━━ Data section

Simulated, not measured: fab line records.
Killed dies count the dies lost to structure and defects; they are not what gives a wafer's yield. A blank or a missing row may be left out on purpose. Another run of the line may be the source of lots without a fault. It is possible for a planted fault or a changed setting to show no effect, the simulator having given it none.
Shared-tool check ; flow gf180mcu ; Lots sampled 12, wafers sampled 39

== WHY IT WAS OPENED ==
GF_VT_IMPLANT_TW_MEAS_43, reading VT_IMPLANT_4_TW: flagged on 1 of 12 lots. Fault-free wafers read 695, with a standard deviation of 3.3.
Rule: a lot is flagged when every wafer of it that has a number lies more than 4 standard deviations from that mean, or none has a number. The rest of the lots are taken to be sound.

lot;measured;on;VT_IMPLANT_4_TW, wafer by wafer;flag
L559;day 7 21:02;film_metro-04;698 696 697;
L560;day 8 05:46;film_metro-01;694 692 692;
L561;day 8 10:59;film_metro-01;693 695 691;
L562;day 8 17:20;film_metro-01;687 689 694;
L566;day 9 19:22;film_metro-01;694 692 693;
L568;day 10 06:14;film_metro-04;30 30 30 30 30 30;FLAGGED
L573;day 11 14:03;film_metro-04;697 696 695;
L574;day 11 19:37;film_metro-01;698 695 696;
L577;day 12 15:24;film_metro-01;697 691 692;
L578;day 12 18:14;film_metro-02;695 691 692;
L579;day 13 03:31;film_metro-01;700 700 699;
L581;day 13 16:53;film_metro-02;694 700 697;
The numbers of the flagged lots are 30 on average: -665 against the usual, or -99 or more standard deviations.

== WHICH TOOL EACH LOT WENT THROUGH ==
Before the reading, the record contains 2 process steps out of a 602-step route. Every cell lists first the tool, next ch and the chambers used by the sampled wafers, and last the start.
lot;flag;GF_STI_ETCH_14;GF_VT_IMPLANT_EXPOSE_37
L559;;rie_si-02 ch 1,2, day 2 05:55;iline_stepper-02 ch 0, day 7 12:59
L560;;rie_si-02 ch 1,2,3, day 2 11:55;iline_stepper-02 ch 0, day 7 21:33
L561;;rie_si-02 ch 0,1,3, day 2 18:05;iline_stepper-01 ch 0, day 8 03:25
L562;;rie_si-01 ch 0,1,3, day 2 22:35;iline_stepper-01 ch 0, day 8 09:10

━━━━

Work order ▸ Give back the lines of the data exactly as they are written, from the first line through the line containing "L568;day 10 06:14;film_metro-04;30".

Exercise output ▸
Simulated, not measured: fab line records.
Killed dies count the dies lost to structure and defects; they are not what gives a wafer's yield. A blank or a missing row may be left out on purpose. Another run of the line may be the source of lots without a fault. It is possible for a planted fault or a changed setting to show no effect, the simulator having given it none.
Shared-tool check ; flow gf180mcu ; Lots sampled 12, wafers sampled 39

== WHY IT WAS OPENED ==
GF_VT_IMPLANT_TW_MEAS_43, reading VT_IMPLANT_4_TW: flagged on 1 of 12 lots. Fault-free wafers read 695, with a standard deviation of 3.3.
Rule: a lot is flagged when every wafer of it that has a number lies more than 4 standard deviations from that mean, or none has a number. The rest of the lots are taken to be sound.

lot;measured;on;VT_IMPLANT_4_TW, wafer by wafer;flag
L559;day 7 21:02;film_metro-04;698 696 697;
L560;day 8 05:46;film_metro-01;694 692 692;
L561;day 8 10:59;film_metro-01;693 695 691;
L562;day 8 17:20;film_metro-01;687 689 694;
L566;day 9 19:22;film_metro-01;694 692 693;
L568;day 10 06:14;film_metro-04;30 30 30 30 30 30;FLAGGED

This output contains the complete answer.